#### Assignment:
Reproduce the lines of the listing exactly, beginning at the top, until the line with "(+) after a" has been reproduced too.

━━━━━ Data section ━━━━━
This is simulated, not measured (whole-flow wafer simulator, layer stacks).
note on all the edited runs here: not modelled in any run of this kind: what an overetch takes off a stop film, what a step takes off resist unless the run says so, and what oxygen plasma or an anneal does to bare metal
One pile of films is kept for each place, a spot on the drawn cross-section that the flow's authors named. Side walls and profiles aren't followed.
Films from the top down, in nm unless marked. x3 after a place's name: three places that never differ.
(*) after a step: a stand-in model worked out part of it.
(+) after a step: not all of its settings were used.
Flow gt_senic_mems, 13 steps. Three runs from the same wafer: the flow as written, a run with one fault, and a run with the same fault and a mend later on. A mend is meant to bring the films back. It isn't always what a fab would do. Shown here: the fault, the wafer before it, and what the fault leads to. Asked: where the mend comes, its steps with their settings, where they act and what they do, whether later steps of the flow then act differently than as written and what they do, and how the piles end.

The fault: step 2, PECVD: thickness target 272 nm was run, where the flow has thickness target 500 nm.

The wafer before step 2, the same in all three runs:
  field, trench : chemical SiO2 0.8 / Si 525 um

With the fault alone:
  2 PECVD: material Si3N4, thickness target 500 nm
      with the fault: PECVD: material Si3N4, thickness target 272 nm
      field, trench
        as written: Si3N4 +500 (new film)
━━━━━

#### Task answer:
This is simulated, not measured (whole-flow wafer simulator, layer stacks).
note on all the edited runs here: not modelled in any run of this kind: what an overetch takes off a stop film, what a step takes off resist unless the run says so, and what oxygen plasma or an anneal does to bare metal
One pile of films is kept for each place, a spot on the drawn cross-section that the flow's authors named. Side walls and profiles aren't followed.
Films from the top down, in nm unless marked. x3 after a place's name: three places that never differ.
(*) after a step: a stand-in model worked out part of it.
(+) after a step: not all of its settings were used.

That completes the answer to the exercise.